╭──
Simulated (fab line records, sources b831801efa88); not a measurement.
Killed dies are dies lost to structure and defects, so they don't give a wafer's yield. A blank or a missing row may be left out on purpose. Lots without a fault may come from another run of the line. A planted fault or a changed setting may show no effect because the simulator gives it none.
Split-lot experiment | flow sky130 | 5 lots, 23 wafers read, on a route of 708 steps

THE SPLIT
╰──

WORK REQUEST
All of the records above are to be repeated exactly.

RESPONSE BOX
Simulated (fab line records, sources b831801efa88); not a measurement.
Killed dies are dies lost to structure and defects, so they don't give a wafer's yield. A blank or a missing row may be left out on purpose. Lots without a fault may come from another run of the line. A planted fault or a changed setting may show no effect because the simulator gives it none.
Split-lot experiment | flow sky130 | 5 lots, 23 wafers read, on a route of 708 steps

THE SPLIT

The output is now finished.